### Action item
Please start at the first line of the records beneath and quote each line exactly, ending with the line containing "start_h: hours from".

### Data records
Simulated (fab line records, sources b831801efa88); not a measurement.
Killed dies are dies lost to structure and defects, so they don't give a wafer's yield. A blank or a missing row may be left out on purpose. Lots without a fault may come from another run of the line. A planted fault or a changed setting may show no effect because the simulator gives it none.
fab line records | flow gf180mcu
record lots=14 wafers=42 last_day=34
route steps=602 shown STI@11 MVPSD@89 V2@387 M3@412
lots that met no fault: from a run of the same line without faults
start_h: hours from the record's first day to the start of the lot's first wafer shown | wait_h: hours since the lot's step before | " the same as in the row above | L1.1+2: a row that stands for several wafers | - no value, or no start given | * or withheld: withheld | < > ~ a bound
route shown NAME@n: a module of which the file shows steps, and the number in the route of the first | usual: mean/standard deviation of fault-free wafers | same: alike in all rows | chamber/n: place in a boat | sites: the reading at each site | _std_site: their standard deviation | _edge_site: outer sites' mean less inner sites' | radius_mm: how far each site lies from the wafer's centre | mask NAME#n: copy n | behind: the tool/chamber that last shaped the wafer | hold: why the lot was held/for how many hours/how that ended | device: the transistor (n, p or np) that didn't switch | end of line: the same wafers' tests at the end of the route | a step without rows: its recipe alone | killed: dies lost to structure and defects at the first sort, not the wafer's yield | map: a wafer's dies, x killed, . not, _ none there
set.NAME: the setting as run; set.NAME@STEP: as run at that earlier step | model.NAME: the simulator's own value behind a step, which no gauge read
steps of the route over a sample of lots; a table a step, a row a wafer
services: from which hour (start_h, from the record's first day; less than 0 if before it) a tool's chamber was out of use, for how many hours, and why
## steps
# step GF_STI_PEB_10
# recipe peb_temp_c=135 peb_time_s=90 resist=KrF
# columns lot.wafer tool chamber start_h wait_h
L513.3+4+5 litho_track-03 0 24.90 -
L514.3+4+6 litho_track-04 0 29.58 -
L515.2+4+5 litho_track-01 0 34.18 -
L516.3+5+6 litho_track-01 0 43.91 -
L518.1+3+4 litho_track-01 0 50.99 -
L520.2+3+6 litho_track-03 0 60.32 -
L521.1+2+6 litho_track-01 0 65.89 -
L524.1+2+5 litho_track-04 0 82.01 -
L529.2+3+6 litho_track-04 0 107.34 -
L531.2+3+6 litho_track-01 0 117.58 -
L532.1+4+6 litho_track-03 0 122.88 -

### Response box
Simulated (fab line records, sources b831801efa88); not a measurement.
Killed dies are dies lost to structure and defects, so they don't give a wafer's yield. A blank or a missing row may be left out on purpose. Lots without a fault may come from another run of the line. A planted fault or a changed setting may show no effect because the simulator gives it none.
fab line records | flow gf180mcu
record lots=14 wafers=42 last_day=34
route steps=602 shown STI@11 MVPSD@89 V2@387 M3@412
lots that met no fault: from a run of the same line without faults
start_h: hours from the record's first day to the start of the lot's first wafer shown | wait_h: hours since the lot's step before | " the same as in the row above | L1.1+2: a row that stands for several wafers | - no value, or no start given | * or withheld: withheld | < > ~ a bound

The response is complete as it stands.